#### Required action
Beneath this sentence is a set of records; write each of them out exactly.

#### Supplied entries
'''

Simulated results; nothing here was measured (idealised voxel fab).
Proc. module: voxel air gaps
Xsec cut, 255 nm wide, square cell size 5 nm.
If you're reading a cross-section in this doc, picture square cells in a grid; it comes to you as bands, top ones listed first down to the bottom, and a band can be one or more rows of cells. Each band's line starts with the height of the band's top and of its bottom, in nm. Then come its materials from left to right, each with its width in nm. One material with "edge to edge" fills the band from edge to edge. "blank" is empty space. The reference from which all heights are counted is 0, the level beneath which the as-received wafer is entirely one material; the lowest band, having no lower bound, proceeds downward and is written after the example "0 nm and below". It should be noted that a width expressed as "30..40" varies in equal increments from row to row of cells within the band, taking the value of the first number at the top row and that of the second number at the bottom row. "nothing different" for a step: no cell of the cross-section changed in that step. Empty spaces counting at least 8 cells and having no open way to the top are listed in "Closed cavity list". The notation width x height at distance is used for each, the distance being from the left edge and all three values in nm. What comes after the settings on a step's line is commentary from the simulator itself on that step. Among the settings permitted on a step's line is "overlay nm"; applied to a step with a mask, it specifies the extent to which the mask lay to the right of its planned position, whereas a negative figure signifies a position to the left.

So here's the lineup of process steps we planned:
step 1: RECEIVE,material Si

'''

#### Solution
Simulated results; nothing here was measured (idealised voxel fab).
Proc. module: voxel air gaps
Xsec cut, 255 nm wide, square cell size 5 nm.
If you're reading a cross-section in this doc, picture square cells in a grid; it comes to you as bands, top ones listed first down to the bottom, and a band can be one or more rows of cells. Each band's line starts with the height of the band's top and of its bottom, in nm. Then come its materials from left to right, each with its width in nm. One material with "edge to edge" fills the band from edge to edge. "blank" is empty space. The reference from which all heights are counted is 0, the level beneath which the as-received wafer is entirely one material; the lowest band, having no lower bound, proceeds downward and is written after the example "0 nm and below". It should be noted that a width expressed as "30..40" varies in equal increments from row to row of cells within the band, taking the value of the first number at the top row and that of the second number at the bottom row. "nothing different" for a step: no cell of the cross-section changed in that step. Empty spaces counting at least 8 cells and having no open way to the top are listed in "Closed cavity list". The notation width x height at distance is used for each, the distance being from the left edge and all three values in nm. What comes after the settings on a step's line is commentary from the simulator itself on that step. Among the settings permitted on a step's line is "overlay nm"; applied to a step with a mask, it specifies the extent to which the mask lay to the right of its planned position, whereas a negative figure signifies a position to the left.

So here's the lineup of process steps we planned:
step 1: RECEIVE,material Si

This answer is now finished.